> [Work task]: From the first line of the entries below to the line with "One pile of", give each line again exactly.

******
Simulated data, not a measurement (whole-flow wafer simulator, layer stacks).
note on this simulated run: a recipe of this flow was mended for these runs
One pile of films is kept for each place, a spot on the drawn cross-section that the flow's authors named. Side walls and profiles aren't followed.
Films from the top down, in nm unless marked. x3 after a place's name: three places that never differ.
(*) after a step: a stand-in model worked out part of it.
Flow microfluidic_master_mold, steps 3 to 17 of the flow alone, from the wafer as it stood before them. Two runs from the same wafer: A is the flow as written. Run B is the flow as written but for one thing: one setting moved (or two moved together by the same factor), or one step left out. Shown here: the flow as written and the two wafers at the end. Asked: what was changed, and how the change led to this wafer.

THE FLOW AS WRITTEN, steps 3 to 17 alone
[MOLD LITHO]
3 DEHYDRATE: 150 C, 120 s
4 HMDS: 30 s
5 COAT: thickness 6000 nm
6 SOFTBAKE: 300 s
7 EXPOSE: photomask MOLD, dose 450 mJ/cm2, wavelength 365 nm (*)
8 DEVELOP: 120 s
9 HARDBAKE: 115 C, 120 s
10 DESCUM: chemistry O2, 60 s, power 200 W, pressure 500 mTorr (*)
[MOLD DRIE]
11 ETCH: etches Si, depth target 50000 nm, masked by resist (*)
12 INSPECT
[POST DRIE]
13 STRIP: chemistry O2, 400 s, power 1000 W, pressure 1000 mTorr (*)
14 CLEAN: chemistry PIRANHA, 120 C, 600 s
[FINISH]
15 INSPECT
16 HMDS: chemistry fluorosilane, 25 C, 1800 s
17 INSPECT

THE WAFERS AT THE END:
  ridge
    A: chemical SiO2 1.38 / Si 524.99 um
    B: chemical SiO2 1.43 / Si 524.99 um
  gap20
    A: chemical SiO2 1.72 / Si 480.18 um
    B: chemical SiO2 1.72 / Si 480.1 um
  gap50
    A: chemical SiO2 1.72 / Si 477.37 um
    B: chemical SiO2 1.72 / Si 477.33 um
******

> [Exercise solution]:
Simulated data, not a measurement (whole-flow wafer simulator, layer stacks).
note on this simulated run: a recipe of this flow was mended for these runs
One pile of films is kept for each place, a spot on the drawn cross-section that the flow's authors named. Side walls and profiles aren't followed.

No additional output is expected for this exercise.